_ _ _ _ _ _ _
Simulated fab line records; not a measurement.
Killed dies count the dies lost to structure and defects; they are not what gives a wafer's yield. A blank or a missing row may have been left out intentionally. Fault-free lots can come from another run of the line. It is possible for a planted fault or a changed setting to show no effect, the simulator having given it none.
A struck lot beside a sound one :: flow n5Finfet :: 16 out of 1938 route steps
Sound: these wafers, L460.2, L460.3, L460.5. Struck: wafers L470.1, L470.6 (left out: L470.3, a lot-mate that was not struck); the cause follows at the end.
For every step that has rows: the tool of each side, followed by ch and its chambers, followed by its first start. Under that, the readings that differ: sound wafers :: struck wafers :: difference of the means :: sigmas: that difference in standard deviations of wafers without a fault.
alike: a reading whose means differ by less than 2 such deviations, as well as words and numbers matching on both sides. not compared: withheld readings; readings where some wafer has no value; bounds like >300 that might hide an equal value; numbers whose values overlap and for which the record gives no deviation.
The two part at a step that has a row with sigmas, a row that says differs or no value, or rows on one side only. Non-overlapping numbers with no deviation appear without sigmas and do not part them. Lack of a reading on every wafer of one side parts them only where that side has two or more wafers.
_ _ _ _ _ _ _

■ **REQUIREMENT**
Type out again, exactly as written, the lines from the beginning of the material through the one containing "alike: a reading".

■ **RESPONSE AREA**
Simulated fab line records; not a measurement.
Killed dies count the dies lost to structure and defects; they are not what gives a wafer's yield. A blank or a missing row may have been left out intentionally. Fault-free lots can come from another run of the line. It is possible for a planted fault or a changed setting to show no effect, the simulator having given it none.
A struck lot beside a sound one :: flow n5Finfet :: 16 out of 1938 route steps
Sound: these wafers, L460.2, L460.3, L460.5. Struck: wafers L470.1, L470.6 (left out: L470.3, a lot-mate that was not struck); the cause follows at the end.
For every step that has rows: the tool of each side, followed by ch and its chambers, followed by its first start. Under that, the readings that differ: sound wafers :: struck wafers :: difference of the means :: sigmas: that difference in standard deviations of wafers without a fault.
alike: a reading whose means differ by less than 2 such deviations, as well as words and numbers matching on both sides. not compared: withheld readings; readings where some wafer has no value; bounds like >300 that might hide an equal value; numbers whose values overlap and for which the record gives no deviation.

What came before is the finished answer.